Task item:
The full set of entries must be copied exactly.

Dataset content:
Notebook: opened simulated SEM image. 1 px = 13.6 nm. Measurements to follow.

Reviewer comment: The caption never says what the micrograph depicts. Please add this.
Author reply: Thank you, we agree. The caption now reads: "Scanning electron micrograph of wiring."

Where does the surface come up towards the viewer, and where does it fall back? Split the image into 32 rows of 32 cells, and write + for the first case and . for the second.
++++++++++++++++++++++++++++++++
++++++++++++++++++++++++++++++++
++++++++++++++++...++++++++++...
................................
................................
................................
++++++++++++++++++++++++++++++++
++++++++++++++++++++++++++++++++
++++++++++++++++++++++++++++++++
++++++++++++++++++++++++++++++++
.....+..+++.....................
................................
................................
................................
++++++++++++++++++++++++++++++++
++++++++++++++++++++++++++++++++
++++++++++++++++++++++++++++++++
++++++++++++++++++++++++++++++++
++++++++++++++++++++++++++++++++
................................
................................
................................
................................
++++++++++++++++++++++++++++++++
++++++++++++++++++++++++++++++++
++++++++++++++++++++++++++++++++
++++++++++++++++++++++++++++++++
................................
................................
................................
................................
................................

Task result:
Notebook: opened simulated SEM image. 1 px = 13.6 nm. Measurements to follow.

Reviewer comment: The caption never says what the micrograph depicts. Please add this.
Author reply: Thank you, we agree. The caption now reads: "Scanning electron micrograph of wiring."

Where does the surface come up towards the viewer, and where does it fall back? Split the image into 32 rows of 32 cells, and write + for the first case and . for the second.
++++++++++++++++++++++++++++++++
++++++++++++++++++++++++++++++++
++++++++++++++++...++++++++++...
................................
................................
................................
++++++++++++++++++++++++++++++++
++++++++++++++++++++++++++++++++
++++++++++++++++++++++++++++++++
++++++++++++++++++++++++++++++++
.....+..+++.....................
................................
................................
................................
++++++++++++++++++++++++++++++++
++++++++++++++++++++++++++++++++
++++++++++++++++++++++++++++++++
++++++++++++++++++++++++++++++++
++++++++++++++++++++++++++++++++
................................
................................
................................
................................
++++++++++++++++++++++++++++++++
++++++++++++++++++++++++++++++++
++++++++++++++++++++++++++++++++
++++++++++++++++++++++++++++++++
................................
................................
................................
................................
................................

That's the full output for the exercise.